Work task - Return the data that follows, keeping every word and mark unchanged.

Data -
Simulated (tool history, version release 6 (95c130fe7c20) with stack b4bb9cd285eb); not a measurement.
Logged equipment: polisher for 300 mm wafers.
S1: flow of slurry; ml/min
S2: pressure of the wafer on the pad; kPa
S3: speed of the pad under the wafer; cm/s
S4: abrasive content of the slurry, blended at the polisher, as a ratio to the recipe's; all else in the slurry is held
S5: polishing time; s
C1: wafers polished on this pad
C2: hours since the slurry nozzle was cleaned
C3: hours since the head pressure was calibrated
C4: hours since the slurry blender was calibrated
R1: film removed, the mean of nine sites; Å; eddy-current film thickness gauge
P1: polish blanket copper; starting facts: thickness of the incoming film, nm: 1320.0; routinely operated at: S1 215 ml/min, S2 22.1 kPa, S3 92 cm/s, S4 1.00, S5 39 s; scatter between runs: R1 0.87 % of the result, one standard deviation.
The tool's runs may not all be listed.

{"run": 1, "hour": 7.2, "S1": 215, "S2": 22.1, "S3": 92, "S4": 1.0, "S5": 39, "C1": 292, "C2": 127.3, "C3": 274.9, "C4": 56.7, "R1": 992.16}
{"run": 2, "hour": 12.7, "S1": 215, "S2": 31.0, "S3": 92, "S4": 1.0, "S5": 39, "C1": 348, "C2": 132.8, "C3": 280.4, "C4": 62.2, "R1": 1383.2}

Answer section -
Simulated (tool history, version release 6 (95c130fe7c20) with stack b4bb9cd285eb); not a measurement.
Logged equipment: polisher for 300 mm wafers.
S1: flow of slurry; ml/min
S2: pressure of the wafer on the pad; kPa
S3: speed of the pad under the wafer; cm/s
S4: abrasive content of the slurry, blended at the polisher, as a ratio to the recipe's; all else in the slurry is held
S5: polishing time; s
C1: wafers polished on this pad
C2: hours since the slurry nozzle was cleaned
C3: hours since the head pressure was calibrated
C4: hours since the slurry blender was calibrated
R1: film removed, the mean of nine sites; Å; eddy-current film thickness gauge
P1: polish blanket copper; starting facts: thickness of the incoming film, nm: 1320.0; routinely operated at: S1 215 ml/min, S2 22.1 kPa, S3 92 cm/s, S4 1.00, S5 39 s; scatter between runs: R1 0.87 % of the result, one standard deviation.
The tool's runs may not all be listed.

{"run": 1, "hour": 7.2, "S1": 215, "S2": 22.1, "S3": 92, "S4": 1.0, "S5": 39, "C1": 292, "C2": 127.3, "C3": 274.9, "C4": 56.7, "R1": 992.16}
{"run": 2, "hour": 12.7, "S1": 215, "S2": 31.0, "S3": 92, "S4": 1.0, "S5": 39, "C1": 348, "C2": 132.8, "C3": 280.4, "C4": 62.2, "R1": 1383.2}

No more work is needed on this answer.